• **Exercise**:
Write out, word for word, only the data from its first line to the line containing "1.4 1.6 0.0".

• **Dataset**:
***
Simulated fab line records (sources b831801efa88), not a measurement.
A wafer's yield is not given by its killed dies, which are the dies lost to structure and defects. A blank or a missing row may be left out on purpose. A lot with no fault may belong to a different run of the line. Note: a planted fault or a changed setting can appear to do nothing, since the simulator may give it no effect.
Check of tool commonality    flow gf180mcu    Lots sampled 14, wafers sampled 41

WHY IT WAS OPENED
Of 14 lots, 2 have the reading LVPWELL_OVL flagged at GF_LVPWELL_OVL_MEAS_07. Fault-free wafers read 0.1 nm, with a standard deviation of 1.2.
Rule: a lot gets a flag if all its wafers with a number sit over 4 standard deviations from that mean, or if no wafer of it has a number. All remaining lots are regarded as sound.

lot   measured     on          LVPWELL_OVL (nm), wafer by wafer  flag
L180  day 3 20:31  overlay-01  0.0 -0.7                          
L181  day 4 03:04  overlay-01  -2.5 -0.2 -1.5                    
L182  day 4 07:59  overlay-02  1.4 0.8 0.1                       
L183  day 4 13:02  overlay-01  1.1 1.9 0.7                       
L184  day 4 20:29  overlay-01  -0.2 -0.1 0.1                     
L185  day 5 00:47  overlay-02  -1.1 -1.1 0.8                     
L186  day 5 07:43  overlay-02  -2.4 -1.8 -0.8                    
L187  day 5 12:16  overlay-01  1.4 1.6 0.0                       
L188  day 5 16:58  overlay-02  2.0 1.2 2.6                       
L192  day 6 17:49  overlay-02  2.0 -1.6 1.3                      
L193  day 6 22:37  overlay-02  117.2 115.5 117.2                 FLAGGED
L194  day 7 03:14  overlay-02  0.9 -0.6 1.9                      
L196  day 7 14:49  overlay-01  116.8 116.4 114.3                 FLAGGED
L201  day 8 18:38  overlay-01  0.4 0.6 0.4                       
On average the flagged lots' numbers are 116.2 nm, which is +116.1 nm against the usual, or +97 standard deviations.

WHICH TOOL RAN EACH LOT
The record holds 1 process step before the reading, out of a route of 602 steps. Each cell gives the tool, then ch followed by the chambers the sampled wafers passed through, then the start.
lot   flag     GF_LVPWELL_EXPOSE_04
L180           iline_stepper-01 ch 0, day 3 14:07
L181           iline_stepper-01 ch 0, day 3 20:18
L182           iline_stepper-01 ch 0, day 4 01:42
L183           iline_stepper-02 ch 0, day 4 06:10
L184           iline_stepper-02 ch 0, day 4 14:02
***

• **Reply**:
Simulated fab line records (sources b831801efa88), not a measurement.
A wafer's yield is not given by its killed dies, which are the dies lost to structure and defects. A blank or a missing row may be left out on purpose. A lot with no fault may belong to a different run of the line. Note: a planted fault or a changed setting can appear to do nothing, since the simulator may give it no effect.
Check of tool commonality    flow gf180mcu    Lots sampled 14, wafers sampled 41

WHY IT WAS OPENED
Of 14 lots, 2 have the reading LVPWELL_OVL flagged at GF_LVPWELL_OVL_MEAS_07. Fault-free wafers read 0.1 nm, with a standard deviation of 1.2.
Rule: a lot gets a flag if all its wafers with a number sit over 4 standard deviations from that mean, or if no wafer of it has a number. All remaining lots are regarded as sound.

lot   measured     on          LVPWELL_OVL (nm), wafer by wafer  flag
L180  day 3 20:31  overlay-01  0.0 -0.7                          
L181  day 4 03:04  overlay-01  -2.5 -0.2 -1.5                    
L182  day 4 07:59  overlay-02  1.4 0.8 0.1                       
L183  day 4 13:02  overlay-01  1.1 1.9 0.7                       
L184  day 4 20:29  overlay-01  -0.2 -0.1 0.1                     
L185  day 5 00:47  overlay-02  -1.1 -1.1 0.8                     
L186  day 5 07:43  overlay-02  -2.4 -1.8 -0.8                    
L187  day 5 12:16  overlay-01  1.4 1.6 0.0                       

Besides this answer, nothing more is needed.